When you respond, restate each record exactly as it is given.

◆ ◆ ◆ ◆ ◆ ◆ ◆

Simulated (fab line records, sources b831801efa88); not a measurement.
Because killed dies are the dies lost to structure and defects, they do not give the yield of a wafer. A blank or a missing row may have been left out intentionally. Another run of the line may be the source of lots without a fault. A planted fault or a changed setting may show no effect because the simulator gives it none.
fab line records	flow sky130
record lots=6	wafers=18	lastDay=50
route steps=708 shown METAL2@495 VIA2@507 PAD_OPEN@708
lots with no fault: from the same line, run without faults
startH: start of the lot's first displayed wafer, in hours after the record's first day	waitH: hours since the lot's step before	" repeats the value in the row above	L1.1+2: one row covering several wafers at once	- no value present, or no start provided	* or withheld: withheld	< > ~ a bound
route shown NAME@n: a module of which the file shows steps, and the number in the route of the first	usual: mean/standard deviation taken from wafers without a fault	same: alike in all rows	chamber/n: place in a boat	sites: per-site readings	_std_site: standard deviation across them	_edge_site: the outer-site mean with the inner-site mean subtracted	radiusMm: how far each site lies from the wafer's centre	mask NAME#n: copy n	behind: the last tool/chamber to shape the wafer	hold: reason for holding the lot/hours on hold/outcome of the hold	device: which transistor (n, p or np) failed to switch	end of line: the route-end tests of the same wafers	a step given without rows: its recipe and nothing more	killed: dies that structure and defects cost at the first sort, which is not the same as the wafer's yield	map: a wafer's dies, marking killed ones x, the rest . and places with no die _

◆ ◆ ◆ ◆ ◆ ◆ ◆

YOUR RESPONSE
Simulated (fab line records, sources b831801efa88); not a measurement.
Because killed dies are the dies lost to structure and defects, they do not give the yield of a wafer. A blank or a missing row may have been left out intentionally. Another run of the line may be the source of lots without a fault. A planted fault or a changed setting may show no effect because the simulator gives it none.
fab line records	flow sky130
record lots=6	wafers=18	lastDay=50
route steps=708 shown METAL2@495 VIA2@507 PAD_OPEN@708
lots with no fault: from the same line, run without faults
startH: start of the lot's first displayed wafer, in hours after the record's first day	waitH: hours since the lot's step before	" repeats the value in the row above	L1.1+2: one row covering several wafers at once	- no value present, or no start provided	* or withheld: withheld	< > ~ a bound
route shown NAME@n: a module of which the file shows steps, and the number in the route of the first	usual: mean/standard deviation taken from wafers without a fault	same: alike in all rows	chamber/n: place in a boat	sites: per-site readings	_std_site: standard deviation across them	_edge_site: the outer-site mean with the inner-site mean subtracted	radiusMm: how far each site lies from the wafer's centre	mask NAME#n: copy n	behind: the last tool/chamber to shape the wafer	hold: reason for holding the lot/hours on hold/outcome of the hold	device: which transistor (n, p or np) failed to switch	end of line: the route-end tests of the same wafers	a step given without rows: its recipe and nothing more	killed: dies that structure and defects cost at the first sort, which is not the same as the wafer's yield	map: a wafer's dies, marking killed ones x, the rest . and places with no die _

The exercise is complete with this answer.